WORK REQUEST – Without leaving out a single line, copy the records exactly.

■ ■ ■ ■ ■ ■ ■

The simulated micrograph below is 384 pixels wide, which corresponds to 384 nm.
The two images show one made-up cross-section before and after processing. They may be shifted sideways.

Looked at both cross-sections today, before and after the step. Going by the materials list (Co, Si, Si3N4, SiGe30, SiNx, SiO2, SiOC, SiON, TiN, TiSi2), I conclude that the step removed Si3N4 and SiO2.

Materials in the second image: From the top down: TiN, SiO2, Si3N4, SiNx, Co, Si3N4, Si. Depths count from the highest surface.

■ ■ ■ ■ ■ ■ ■

ANSWER AREA –
The simulated micrograph below is 384 pixels wide, which corresponds to 384 nm.
The two images show one made-up cross-section before and after processing. They may be shifted sideways.

Looked at both cross-sections today, before and after the step. Going by the materials list (Co, Si, Si3N4, SiGe30, SiNx, SiO2, SiOC, SiON, TiN, TiSi2), I conclude that the step removed Si3N4 and SiO2.

Materials in the second image: From the top down: TiN, SiO2, Si3N4, SiNx, Co, Si3N4, Si. Depths count from the highest surface.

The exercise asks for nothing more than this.